• [Assigned task] A word-for-word restatement of the data is what is needed.

• [Information shown]
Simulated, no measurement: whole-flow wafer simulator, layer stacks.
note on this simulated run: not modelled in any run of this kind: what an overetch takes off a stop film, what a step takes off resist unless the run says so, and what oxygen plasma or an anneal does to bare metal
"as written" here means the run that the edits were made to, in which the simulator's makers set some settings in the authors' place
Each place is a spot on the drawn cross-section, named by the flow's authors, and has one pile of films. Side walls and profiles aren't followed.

• [Response box]
Simulated, no measurement: whole-flow wafer simulator, layer stacks.
note on this simulated run: not modelled in any run of this kind: what an overetch takes off a stop film, what a step takes off resist unless the run says so, and what oxygen plasma or an anneal does to bare metal
"as written" here means the run that the edits were made to, in which the simulator's makers set some settings in the authors' place
Each place is a spot on the drawn cross-section, named by the flow's authors, and has one pile of films. Side walls and profiles aren't followed.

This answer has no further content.